Action item
Looking at the listing below, retype exactly the lines starting at the one containing "819.39 | 8104.3 |" and ending at the one containing "819.59 | 8088.3 |", both included, and nothing else.

The data
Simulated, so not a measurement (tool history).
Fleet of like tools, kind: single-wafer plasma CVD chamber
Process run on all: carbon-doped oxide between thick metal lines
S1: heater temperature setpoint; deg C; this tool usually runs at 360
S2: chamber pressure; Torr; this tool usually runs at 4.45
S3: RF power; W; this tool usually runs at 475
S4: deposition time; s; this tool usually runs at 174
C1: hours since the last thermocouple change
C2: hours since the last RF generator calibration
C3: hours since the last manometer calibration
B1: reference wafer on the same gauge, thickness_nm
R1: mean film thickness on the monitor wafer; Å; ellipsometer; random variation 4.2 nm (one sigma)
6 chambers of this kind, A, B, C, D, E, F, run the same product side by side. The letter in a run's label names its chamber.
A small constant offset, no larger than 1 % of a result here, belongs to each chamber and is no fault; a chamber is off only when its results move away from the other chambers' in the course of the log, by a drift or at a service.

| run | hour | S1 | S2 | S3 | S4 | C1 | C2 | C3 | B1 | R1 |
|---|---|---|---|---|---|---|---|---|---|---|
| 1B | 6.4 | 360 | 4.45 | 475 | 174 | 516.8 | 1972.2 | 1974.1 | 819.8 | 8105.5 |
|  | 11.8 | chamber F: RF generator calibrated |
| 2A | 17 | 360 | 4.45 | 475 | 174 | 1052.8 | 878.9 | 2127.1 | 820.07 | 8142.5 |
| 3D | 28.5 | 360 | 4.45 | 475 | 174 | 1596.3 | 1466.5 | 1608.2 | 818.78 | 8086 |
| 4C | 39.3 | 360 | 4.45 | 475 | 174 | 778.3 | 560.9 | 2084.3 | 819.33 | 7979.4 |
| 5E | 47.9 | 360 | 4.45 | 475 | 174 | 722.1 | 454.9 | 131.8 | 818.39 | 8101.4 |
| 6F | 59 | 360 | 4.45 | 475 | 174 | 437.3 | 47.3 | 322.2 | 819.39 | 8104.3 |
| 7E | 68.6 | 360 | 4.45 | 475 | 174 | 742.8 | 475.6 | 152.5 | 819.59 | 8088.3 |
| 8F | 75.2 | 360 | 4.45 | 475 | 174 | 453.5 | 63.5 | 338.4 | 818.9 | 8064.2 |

Written answer
| 6F | 59 | 360 | 4.45 | 475 | 174 | 437.3 | 47.3 | 322.2 | 819.39 | 8104.3 |
| 7E | 68.6 | 360 | 4.45 | 475 | 174 | 742.8 | 475.6 | 152.5 | 819.59 | 8088.3 |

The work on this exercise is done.